Work task => Of the records that follow, copy only the lines from the line containing "top 100, bottom" to the line containing "top 75, bottom", both included, exactly as written.

======

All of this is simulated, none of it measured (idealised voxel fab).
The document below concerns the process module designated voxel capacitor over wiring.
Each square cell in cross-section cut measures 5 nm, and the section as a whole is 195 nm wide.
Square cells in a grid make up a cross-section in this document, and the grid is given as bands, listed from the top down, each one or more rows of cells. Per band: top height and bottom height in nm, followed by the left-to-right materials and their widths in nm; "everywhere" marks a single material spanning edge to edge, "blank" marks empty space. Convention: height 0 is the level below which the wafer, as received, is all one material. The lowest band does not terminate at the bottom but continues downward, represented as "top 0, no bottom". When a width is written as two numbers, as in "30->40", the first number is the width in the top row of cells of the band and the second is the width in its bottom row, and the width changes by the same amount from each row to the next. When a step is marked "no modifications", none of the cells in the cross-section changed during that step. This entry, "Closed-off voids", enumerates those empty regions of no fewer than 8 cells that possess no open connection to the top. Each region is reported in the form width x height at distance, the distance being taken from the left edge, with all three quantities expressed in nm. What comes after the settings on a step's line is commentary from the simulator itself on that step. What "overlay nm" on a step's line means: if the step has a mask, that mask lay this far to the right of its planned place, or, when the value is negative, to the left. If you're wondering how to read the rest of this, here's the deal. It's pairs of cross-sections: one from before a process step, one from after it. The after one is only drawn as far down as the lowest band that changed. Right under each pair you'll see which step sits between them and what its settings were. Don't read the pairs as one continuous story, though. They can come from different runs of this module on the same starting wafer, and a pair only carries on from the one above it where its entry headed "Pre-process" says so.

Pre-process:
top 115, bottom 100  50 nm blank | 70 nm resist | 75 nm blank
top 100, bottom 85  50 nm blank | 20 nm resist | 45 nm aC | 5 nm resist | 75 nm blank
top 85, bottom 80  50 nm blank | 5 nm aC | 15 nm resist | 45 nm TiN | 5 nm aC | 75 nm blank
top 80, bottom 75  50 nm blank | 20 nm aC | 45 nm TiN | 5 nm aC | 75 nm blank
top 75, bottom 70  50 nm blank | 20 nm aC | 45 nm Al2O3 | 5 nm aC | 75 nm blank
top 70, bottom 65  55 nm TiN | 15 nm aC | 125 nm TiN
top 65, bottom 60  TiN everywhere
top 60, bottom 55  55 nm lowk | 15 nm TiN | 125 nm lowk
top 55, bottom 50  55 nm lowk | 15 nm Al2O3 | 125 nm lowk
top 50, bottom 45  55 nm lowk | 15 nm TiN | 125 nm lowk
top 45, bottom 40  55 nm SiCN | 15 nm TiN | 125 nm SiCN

======

Answer space =>
top 100, bottom 85  50 nm blank | 20 nm resist | 45 nm aC | 5 nm resist | 75 nm blank
top 85, bottom 80  50 nm blank | 5 nm aC | 15 nm resist | 45 nm TiN | 5 nm aC | 75 nm blank
top 80, bottom 75  50 nm blank | 20 nm aC | 45 nm TiN | 5 nm aC | 75 nm blank
top 75, bottom 70  50 nm blank | 20 nm aC | 45 nm Al2O3 | 5 nm aC | 75 nm blank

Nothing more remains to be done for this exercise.